==== Data listing ====

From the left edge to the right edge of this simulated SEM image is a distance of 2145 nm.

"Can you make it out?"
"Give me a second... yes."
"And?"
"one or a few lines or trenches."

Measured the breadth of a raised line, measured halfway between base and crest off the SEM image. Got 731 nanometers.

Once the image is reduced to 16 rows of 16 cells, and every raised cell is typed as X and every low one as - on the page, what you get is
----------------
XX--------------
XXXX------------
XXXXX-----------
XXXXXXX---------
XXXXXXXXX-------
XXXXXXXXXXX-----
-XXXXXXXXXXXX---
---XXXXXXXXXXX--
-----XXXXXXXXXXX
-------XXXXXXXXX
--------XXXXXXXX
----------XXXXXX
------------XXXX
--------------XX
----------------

====

#### [Work instruction]
When you come to the line containing "Measured the breadth", give it and stop; before that, repeat each line of the material exactly from the first one.

#### [Answer section]
From the left edge to the right edge of this simulated SEM image is a distance of 2145 nm.

"Can you make it out?"
"Give me a second... yes."
"And?"
"one or a few lines or trenches."

Measured the breadth of a raised line, measured halfway between base and crest off the SEM image. Got 731 nanometers.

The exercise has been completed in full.